◆ **Extracted records**
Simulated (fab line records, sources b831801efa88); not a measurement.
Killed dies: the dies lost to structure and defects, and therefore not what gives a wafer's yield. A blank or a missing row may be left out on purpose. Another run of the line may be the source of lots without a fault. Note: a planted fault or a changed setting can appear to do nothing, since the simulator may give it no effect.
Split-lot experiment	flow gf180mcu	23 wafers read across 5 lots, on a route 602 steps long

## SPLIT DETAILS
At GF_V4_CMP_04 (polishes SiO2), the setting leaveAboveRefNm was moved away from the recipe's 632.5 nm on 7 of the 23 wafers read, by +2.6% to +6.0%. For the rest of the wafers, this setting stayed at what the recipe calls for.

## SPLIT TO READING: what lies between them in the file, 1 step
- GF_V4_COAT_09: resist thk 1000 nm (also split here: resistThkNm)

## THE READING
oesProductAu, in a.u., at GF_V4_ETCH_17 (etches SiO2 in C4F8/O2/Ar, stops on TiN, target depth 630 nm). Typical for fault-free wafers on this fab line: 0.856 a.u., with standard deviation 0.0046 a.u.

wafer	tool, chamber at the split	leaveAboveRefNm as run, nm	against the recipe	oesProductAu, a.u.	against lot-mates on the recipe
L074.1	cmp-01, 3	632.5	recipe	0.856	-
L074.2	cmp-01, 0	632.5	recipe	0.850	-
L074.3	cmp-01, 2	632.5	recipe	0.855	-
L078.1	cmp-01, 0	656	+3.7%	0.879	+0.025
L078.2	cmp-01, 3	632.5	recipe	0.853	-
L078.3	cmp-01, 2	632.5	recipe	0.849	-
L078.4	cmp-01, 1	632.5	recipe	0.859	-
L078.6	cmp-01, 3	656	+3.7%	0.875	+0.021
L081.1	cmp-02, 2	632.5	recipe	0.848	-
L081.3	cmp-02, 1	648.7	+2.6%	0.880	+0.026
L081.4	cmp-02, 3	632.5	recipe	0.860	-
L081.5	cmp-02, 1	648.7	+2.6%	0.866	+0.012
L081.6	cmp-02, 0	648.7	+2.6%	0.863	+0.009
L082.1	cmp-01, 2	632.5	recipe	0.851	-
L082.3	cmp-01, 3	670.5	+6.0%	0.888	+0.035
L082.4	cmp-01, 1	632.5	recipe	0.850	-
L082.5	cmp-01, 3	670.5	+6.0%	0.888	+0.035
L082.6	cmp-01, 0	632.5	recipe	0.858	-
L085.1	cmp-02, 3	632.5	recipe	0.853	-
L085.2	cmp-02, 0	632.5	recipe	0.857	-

◆ **Work order**
All that belongs in the answer is the lines from the start of the entries above through the line containing "Killed dies: the", each given exactly.

◆ **Response area**
Simulated (fab line records, sources b831801efa88); not a measurement.
Killed dies: the dies lost to structure and defects, and therefore not what gives a wafer's yield. A blank or a missing row may be left out on purpose. Another run of the line may be the source of lots without a fault. Note: a planted fault or a changed setting can appear to do nothing, since the simulator may give it no effect.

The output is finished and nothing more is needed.